* [Action item]:
Exactly the lines from the start of the data through the line containing "The step: etches" should be output, with both ends kept and nothing added.

(Beginning of Dataset entries)

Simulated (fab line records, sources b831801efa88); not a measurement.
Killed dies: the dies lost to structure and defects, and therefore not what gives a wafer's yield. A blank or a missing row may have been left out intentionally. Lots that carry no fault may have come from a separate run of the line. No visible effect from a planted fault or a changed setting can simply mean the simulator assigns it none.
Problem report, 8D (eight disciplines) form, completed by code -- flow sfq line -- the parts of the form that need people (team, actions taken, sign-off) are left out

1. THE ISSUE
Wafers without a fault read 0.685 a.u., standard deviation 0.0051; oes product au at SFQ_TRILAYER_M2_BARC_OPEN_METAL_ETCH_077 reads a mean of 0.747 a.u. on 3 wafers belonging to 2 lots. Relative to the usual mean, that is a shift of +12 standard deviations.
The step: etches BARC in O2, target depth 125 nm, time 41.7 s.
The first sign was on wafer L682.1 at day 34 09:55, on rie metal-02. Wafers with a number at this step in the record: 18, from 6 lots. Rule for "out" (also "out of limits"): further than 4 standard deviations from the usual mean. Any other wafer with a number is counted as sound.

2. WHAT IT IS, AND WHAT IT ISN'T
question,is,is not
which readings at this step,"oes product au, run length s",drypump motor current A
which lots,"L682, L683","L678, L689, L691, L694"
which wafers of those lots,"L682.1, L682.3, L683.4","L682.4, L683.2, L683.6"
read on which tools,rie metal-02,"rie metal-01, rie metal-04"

(End of Dataset entries)

* [Exercise answer]:
Simulated (fab line records, sources b831801efa88); not a measurement.
Killed dies: the dies lost to structure and defects, and therefore not what gives a wafer's yield. A blank or a missing row may have been left out intentionally. Lots that carry no fault may have come from a separate run of the line. No visible effect from a planted fault or a changed setting can simply mean the simulator assigns it none.
Problem report, 8D (eight disciplines) form, completed by code -- flow sfq line -- the parts of the form that need people (team, actions taken, sign-off) are left out

1. THE ISSUE
Wafers without a fault read 0.685 a.u., standard deviation 0.0051; oes product au at SFQ_TRILAYER_M2_BARC_OPEN_METAL_ETCH_077 reads a mean of 0.747 a.u. on 3 wafers belonging to 2 lots. Relative to the usual mean, that is a shift of +12 standard deviations.
The step: etches BARC in O2, target depth 125 nm, time 41.7 s.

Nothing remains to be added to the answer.